- BRIEF -
The line that contains "Units of measure: liquid_c" marks the end: retype the data below exactly from its first line through that line.

- RECORD EXTRACTS -
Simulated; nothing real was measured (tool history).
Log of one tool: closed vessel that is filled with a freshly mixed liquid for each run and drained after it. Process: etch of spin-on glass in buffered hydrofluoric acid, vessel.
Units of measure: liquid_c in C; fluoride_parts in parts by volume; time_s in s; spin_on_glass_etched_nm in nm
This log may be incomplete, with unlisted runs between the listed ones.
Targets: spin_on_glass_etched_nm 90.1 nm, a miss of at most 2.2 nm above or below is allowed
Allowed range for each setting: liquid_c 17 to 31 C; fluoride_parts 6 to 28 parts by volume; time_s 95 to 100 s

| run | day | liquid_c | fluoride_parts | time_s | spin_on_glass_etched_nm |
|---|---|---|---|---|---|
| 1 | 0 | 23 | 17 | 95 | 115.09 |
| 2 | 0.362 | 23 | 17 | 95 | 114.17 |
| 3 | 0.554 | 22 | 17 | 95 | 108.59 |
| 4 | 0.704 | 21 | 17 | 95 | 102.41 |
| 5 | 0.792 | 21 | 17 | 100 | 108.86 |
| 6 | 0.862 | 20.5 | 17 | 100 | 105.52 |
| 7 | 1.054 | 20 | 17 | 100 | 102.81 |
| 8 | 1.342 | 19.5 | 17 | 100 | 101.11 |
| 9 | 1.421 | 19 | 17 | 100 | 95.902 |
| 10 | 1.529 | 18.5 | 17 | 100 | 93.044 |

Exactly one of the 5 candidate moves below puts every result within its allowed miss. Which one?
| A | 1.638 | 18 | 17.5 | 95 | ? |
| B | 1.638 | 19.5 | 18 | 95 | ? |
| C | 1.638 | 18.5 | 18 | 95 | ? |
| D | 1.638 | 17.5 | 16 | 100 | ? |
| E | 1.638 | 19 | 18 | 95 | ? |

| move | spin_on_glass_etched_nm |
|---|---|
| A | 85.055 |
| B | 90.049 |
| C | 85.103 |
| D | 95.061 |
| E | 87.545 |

- TASK RESULT -
Simulated; nothing real was measured (tool history).
Log of one tool: closed vessel that is filled with a freshly mixed liquid for each run and drained after it. Process: etch of spin-on glass in buffered hydrofluoric acid, vessel.
Units of measure: liquid_c in C; fluoride_parts in parts by volume; time_s in s; spin_on_glass_etched_nm in nm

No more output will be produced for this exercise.